• • • • • • •

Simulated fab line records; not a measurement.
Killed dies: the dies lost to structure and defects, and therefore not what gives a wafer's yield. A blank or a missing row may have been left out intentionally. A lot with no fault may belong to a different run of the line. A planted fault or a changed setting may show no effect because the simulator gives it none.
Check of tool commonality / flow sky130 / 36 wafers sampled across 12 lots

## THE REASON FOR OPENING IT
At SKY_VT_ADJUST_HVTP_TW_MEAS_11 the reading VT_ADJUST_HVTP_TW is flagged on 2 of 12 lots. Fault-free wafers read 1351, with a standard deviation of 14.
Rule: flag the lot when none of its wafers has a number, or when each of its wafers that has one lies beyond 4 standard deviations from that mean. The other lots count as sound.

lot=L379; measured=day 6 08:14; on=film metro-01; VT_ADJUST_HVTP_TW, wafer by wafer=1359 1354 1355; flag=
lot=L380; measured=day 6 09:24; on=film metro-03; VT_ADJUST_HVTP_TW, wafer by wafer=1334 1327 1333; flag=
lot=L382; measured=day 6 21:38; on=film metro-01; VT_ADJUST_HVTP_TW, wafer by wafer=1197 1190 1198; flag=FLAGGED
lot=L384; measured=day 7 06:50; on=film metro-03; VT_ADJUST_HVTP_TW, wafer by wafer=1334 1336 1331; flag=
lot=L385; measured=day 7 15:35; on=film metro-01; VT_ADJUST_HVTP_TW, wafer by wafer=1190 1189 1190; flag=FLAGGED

• • • • • • •

- _Task item_
Quote exactly the stretch of lines above that starts at the first one and ends at the line with "At SKY_VT_ADJUST_HVTP_TW_MEAS_11 the", and nothing beyond it.

- _Result_
Simulated fab line records; not a measurement.
Killed dies: the dies lost to structure and defects, and therefore not what gives a wafer's yield. A blank or a missing row may have been left out intentionally. A lot with no fault may belong to a different run of the line. A planted fault or a changed setting may show no effect because the simulator gives it none.
Check of tool commonality / flow sky130 / 36 wafers sampled across 12 lots

## THE REASON FOR OPENING IT
At SKY_VT_ADJUST_HVTP_TW_MEAS_11 the reading VT_ADJUST_HVTP_TW is flagged on 2 of 12 lots. Fault-free wafers read 1351, with a standard deviation of 14.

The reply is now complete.